Work request:
Could you reproduce, from the records below, everything from the line with "Tool: a polisher" down to the line with "S4: pressure of", keeping both of those lines and changing nothing?

###
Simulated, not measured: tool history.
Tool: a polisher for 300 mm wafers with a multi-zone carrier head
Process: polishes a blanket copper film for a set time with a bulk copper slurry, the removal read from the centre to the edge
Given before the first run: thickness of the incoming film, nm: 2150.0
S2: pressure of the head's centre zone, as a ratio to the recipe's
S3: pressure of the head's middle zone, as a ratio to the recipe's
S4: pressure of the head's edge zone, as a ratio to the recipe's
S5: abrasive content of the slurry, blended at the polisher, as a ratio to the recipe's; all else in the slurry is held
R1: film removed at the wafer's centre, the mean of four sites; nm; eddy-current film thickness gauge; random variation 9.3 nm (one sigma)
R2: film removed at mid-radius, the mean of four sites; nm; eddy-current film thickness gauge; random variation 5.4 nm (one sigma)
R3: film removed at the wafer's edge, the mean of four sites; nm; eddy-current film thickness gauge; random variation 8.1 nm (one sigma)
###

Answer area:
Tool: a polisher for 300 mm wafers with a multi-zone carrier head
Process: polishes a blanket copper film for a set time with a bulk copper slurry, the removal read from the centre to the edge
Given before the first run: thickness of the incoming film, nm: 2150.0
S2: pressure of the head's centre zone, as a ratio to the recipe's
S3: pressure of the head's middle zone, as a ratio to the recipe's
S4: pressure of the head's edge zone, as a ratio to the recipe's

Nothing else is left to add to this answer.